- Work task
Every line that appears in the listing is to be set down verbatim.

-------- Data to examine --------

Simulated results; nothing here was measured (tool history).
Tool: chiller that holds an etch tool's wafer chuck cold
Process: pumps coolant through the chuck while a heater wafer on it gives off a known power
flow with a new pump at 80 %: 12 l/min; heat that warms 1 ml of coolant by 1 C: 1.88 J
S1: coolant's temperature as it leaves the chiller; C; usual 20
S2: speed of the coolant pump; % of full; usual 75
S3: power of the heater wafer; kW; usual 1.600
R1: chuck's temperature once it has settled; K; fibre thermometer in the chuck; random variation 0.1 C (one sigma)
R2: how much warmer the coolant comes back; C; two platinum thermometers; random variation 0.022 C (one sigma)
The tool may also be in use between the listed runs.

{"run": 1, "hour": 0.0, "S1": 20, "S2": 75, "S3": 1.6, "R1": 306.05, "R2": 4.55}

--------

- Exercise output
Simulated results; nothing here was measured (tool history).
Tool: chiller that holds an etch tool's wafer chuck cold
Process: pumps coolant through the chuck while a heater wafer on it gives off a known power
flow with a new pump at 80 %: 12 l/min; heat that warms 1 ml of coolant by 1 C: 1.88 J
S1: coolant's temperature as it leaves the chiller; C; usual 20
S2: speed of the coolant pump; % of full; usual 75
S3: power of the heater wafer; kW; usual 1.600
R1: chuck's temperature once it has settled; K; fibre thermometer in the chuck; random variation 0.1 C (one sigma)
R2: how much warmer the coolant comes back; C; two platinum thermometers; random variation 0.022 C (one sigma)
The tool may also be in use between the listed runs.

{"run": 1, "hour": 0.0, "S1": 20, "S2": 75, "S3": 1.6, "R1": 306.05, "R2": 4.55}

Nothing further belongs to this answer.